*-*-*

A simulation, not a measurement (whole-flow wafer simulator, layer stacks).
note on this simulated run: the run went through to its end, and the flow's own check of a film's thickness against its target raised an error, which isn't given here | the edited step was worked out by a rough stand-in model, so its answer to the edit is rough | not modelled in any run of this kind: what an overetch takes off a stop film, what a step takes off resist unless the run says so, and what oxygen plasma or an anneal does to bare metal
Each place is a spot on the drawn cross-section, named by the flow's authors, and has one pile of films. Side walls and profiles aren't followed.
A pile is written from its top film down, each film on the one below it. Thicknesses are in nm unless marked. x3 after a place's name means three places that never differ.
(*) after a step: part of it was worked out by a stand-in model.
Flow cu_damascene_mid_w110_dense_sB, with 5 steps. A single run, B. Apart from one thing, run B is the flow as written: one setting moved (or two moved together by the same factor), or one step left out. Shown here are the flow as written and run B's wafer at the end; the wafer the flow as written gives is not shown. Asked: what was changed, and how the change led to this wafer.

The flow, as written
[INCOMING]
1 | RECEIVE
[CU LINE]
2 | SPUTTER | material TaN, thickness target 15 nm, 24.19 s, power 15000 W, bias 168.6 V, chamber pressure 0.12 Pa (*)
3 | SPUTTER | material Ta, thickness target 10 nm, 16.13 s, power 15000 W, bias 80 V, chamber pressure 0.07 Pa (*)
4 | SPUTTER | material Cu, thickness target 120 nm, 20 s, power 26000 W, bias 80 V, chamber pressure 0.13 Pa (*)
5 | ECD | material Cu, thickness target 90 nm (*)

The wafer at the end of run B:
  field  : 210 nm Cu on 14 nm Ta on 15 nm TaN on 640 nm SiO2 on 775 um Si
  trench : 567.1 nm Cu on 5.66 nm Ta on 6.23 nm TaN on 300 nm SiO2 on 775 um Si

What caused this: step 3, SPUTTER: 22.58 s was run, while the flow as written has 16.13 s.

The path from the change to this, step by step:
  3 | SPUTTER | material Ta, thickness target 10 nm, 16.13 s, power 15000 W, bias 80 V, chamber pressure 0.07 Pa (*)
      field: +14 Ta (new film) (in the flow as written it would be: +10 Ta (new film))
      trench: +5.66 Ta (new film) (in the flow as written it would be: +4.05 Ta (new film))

*-*-*

_TASK ITEM:_ Can you write out the lines above, from the first one through the one containing "note on this", exactly as they appear and nothing more?

_EXPECTED ANSWER:_
A simulation, not a measurement (whole-flow wafer simulator, layer stacks).
note on this simulated run: the run went through to its end, and the flow's own check of a film's thickness against its target raised an error, which isn't given here | the edited step was worked out by a rough stand-in model, so its answer to the edit is rough | not modelled in any run of this kind: what an overetch takes off a stop film, what a step takes off resist unless the run says so, and what oxygen plasma or an anneal does to bare metal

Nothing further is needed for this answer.